* TASK ITEM
Your response should be the complete data, transcribed exactly.

++++
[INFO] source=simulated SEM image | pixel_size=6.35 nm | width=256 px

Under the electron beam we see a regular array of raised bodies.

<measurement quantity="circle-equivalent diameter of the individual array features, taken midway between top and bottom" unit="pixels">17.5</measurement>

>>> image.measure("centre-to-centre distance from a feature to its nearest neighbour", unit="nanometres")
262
++++

* WORKED SOLUTION
[INFO] source=simulated SEM image | pixel_size=6.35 nm | width=256 px

Under the electron beam we see a regular array of raised bodies.

<measurement quantity="circle-equivalent diameter of the individual array features, taken midway between top and bottom" unit="pixels">17.5</measurement>

>>> image.measure("centre-to-centre distance from a feature to its nearest neighbour", unit="nanometres")
262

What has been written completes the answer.